▸ **Work instruction**
Look through the listing below and write out exactly the lines from the line with "S2 | S3 | R1 |" to the line with "609.15 | 1370.15 |", both included, and no others.

▸ **Supplied data**
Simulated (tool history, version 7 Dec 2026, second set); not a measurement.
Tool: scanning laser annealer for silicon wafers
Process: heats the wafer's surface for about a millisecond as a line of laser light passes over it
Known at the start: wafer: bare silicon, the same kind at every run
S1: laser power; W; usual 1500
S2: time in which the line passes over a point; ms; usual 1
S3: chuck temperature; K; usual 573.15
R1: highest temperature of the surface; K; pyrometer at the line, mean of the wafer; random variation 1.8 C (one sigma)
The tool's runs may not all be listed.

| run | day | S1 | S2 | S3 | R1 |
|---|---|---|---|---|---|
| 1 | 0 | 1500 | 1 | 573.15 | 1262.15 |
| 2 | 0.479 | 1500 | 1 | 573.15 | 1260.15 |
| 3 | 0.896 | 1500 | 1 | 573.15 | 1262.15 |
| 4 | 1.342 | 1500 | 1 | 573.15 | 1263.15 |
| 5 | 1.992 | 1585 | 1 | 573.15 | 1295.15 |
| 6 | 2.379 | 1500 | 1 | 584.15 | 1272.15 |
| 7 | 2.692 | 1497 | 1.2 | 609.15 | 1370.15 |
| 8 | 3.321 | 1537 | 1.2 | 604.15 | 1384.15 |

▸ **Response**
| run | day | S1 | S2 | S3 | R1 |
|---|---|---|---|---|---|
| 1 | 0 | 1500 | 1 | 573.15 | 1262.15 |
| 2 | 0.479 | 1500 | 1 | 573.15 | 1260.15 |
| 3 | 0.896 | 1500 | 1 | 573.15 | 1262.15 |
| 4 | 1.342 | 1500 | 1 | 573.15 | 1263.15 |
| 5 | 1.992 | 1585 | 1 | 573.15 | 1295.15 |
| 6 | 2.379 | 1500 | 1 | 584.15 | 1272.15 |
| 7 | 2.692 | 1497 | 1.2 | 609.15 | 1370.15 |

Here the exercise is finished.